————

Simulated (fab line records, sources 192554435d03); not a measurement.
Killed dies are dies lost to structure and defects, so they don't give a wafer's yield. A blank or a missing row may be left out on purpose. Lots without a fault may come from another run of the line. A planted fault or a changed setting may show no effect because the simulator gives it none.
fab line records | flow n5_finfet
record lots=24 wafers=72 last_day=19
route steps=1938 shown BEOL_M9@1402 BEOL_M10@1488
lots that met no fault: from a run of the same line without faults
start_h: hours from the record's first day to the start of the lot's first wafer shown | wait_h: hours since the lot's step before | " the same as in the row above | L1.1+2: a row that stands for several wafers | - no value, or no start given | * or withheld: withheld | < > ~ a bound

————

• **BRIEF**:
Reply by returning the full set of records above exactly.

• **ANSWER SECTION**:
Simulated (fab line records, sources 192554435d03); not a measurement.
Killed dies are dies lost to structure and defects, so they don't give a wafer's yield. A blank or a missing row may be left out on purpose. Lots without a fault may come from another run of the line. A planted fault or a changed setting may show no effect because the simulator gives it none.
fab line records | flow n5_finfet
record lots=24 wafers=72 last_day=19
route steps=1938 shown BEOL_M9@1402 BEOL_M10@1488
lots that met no fault: from a run of the same line without faults
start_h: hours from the record's first day to the start of the lot's first wafer shown | wait_h: hours since the lot's step before | " the same as in the row above | L1.1+2: a row that stands for several wafers | - no value, or no start given | * or withheld: withheld | < > ~ a bound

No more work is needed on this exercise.